◇ ◇ ◇
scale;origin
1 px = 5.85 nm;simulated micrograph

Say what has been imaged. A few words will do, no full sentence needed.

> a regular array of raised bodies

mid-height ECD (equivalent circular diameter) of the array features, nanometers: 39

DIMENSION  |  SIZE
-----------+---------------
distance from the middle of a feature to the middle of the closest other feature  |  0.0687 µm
◇ ◇ ◇

### Activity
Word for word, copy the material above.

### Response area
scale;origin
1 px = 5.85 nm;simulated micrograph

Say what has been imaged. A few words will do, no full sentence needed.

> a regular array of raised bodies

mid-height ECD (equivalent circular diameter) of the array features, nanometers: 39

DIMENSION  |  SIZE
-----------+---------------
distance from the middle of a feature to the middle of the closest other feature  |  0.0687 µm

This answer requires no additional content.